▸ Assigned task: With the records below as your source, retype each line exactly from the top down to the line that contains "Priya: Top to", and include that line.

————

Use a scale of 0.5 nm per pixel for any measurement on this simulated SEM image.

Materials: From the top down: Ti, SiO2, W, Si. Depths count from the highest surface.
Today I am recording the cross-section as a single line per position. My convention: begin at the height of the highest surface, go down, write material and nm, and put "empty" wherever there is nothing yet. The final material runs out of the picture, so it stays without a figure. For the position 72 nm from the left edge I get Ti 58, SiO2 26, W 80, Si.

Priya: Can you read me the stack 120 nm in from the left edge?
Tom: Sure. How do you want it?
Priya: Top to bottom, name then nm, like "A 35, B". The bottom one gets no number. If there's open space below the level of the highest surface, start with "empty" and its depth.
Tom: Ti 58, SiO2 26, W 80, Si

————

▸ Written response:
Use a scale of 0.5 nm per pixel for any measurement on this simulated SEM image.

Materials: From the top down: Ti, SiO2, W, Si. Depths count from the highest surface.
Today I am recording the cross-section as a single line per position. My convention: begin at the height of the highest surface, go down, write material and nm, and put "empty" wherever there is nothing yet. The final material runs out of the picture, so it stays without a figure. For the position 72 nm from the left edge I get Ti 58, SiO2 26, W 80, Si.

Priya: Can you read me the stack 120 nm in from the left edge?
Tom: Sure. How do you want it?
Priya: Top to bottom, name then nm, like "A 35, B". The bottom one gets no number. If there's open space below the level of the highest surface, start with "empty" and its depth.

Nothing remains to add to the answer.